DATA EXTRACTS:
________________
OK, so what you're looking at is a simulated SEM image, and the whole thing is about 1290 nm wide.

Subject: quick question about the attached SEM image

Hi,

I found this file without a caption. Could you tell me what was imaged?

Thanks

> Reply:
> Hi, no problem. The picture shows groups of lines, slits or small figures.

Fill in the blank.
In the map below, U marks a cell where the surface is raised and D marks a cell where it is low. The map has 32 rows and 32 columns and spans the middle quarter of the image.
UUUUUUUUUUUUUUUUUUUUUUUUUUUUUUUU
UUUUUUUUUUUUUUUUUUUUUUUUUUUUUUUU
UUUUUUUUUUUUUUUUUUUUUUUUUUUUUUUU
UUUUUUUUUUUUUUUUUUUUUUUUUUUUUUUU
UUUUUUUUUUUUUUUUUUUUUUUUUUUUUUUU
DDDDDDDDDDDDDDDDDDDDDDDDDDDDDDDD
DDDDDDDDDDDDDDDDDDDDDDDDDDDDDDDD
________________

WORK TASK: A word-for-word repetition of the listing above is required.

PROBLEM SOLUTION:
OK, so what you're looking at is a simulated SEM image, and the whole thing is about 1290 nm wide.

Subject: quick question about the attached SEM image

Hi,

I found this file without a caption. Could you tell me what was imaged?

Thanks

> Reply:
> Hi, no problem. The picture shows groups of lines, slits or small figures.

Fill in the blank.
In the map below, U marks a cell where the surface is raised and D marks a cell where it is low. The map has 32 rows and 32 columns and spans the middle quarter of the image.
UUUUUUUUUUUUUUUUUUUUUUUUUUUUUUUU
UUUUUUUUUUUUUUUUUUUUUUUUUUUUUUUU
UUUUUUUUUUUUUUUUUUUUUUUUUUUUUUUU
UUUUUUUUUUUUUUUUUUUUUUUUUUUUUUUU
UUUUUUUUUUUUUUUUUUUUUUUUUUUUUUUU
DDDDDDDDDDDDDDDDDDDDDDDDDDDDDDDD
DDDDDDDDDDDDDDDDDDDDDDDDDDDDDDDD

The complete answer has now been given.